**RECORDS SHOWN**
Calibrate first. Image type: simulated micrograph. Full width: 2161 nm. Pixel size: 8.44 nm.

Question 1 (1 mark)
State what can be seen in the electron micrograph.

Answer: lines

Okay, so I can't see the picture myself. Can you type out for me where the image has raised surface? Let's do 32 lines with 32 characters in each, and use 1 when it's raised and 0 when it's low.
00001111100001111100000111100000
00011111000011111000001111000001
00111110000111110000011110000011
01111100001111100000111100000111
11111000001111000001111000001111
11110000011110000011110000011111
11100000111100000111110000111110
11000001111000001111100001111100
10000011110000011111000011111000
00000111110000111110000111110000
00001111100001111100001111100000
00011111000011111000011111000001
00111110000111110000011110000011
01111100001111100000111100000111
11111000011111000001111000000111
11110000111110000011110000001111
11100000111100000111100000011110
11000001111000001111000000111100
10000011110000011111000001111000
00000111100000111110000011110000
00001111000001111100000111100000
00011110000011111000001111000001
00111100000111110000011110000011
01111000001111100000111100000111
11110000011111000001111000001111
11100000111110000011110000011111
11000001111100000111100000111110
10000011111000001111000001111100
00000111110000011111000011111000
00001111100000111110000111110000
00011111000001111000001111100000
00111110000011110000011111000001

**ASSIGNMENT**
Retype every line of the listing, word for word, from its opening line to the line that holds "Answer: lines", and include that last line too.

**PROBLEM SOLUTION**
Calibrate first. Image type: simulated micrograph. Full width: 2161 nm. Pixel size: 8.44 nm.

Question 1 (1 mark)
State what can be seen in the electron micrograph.

Answer: lines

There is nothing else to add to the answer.